§ Extracted records
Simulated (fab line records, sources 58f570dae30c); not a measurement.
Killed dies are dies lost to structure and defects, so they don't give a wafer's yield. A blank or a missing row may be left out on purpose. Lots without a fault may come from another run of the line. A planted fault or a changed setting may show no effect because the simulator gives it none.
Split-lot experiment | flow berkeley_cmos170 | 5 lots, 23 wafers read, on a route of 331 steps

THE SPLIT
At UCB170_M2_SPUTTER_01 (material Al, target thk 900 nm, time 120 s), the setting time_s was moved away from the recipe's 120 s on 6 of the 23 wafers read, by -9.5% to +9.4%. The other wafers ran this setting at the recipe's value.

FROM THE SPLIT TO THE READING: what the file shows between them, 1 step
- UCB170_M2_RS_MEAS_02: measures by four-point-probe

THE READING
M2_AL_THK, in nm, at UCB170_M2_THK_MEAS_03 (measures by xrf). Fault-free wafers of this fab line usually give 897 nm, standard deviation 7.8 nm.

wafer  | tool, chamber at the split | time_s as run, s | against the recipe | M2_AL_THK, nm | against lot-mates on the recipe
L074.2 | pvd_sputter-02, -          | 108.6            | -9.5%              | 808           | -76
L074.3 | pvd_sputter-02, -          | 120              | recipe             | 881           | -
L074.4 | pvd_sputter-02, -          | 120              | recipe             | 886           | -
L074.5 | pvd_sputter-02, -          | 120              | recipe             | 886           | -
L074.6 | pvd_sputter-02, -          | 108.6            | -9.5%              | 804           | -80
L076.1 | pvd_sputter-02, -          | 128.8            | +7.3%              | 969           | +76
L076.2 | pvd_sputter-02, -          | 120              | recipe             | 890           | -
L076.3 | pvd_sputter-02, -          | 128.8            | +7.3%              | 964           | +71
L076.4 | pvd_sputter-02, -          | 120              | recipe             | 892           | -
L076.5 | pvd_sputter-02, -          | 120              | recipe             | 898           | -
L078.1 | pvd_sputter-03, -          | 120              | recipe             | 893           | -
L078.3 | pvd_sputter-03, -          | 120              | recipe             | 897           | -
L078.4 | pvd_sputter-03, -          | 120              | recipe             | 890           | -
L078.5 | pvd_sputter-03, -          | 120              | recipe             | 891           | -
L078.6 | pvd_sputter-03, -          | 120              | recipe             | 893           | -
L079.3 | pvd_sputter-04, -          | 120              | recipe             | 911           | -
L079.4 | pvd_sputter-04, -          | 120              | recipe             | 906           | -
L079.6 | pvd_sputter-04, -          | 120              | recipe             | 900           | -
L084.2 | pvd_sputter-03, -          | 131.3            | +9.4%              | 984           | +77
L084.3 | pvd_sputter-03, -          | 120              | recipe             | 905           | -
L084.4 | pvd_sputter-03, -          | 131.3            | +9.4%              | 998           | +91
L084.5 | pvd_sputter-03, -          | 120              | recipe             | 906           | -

§ Work order
Each line from the top of the entries above through the line containing "FROM THE SPLIT" must be transcribed exactly, and no other line may appear.

§ Response
Simulated (fab line records, sources 58f570dae30c); not a measurement.
Killed dies are dies lost to structure and defects, so they don't give a wafer's yield. A blank or a missing row may be left out on purpose. Lots without a fault may come from another run of the line. A planted fault or a changed setting may show no effect because the simulator gives it none.
Split-lot experiment | flow berkeley_cmos170 | 5 lots, 23 wafers read, on a route of 331 steps

THE SPLIT
At UCB170_M2_SPUTTER_01 (material Al, target thk 900 nm, time 120 s), the setting time_s was moved away from the recipe's 120 s on 6 of the 23 wafers read, by -9.5% to +9.4%. The other wafers ran this setting at the recipe's value.

FROM THE SPLIT TO THE READING: what the file shows between them, 1 step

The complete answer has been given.